__________________________________________________
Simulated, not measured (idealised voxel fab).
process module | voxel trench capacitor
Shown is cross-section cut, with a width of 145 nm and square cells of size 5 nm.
__________________________________________________

Each record above is to be returned verbatim.

Result:
Simulated, not measured (idealised voxel fab).
process module | voxel trench capacitor
Shown is cross-section cut, with a width of 145 nm and square cells of size 5 nm.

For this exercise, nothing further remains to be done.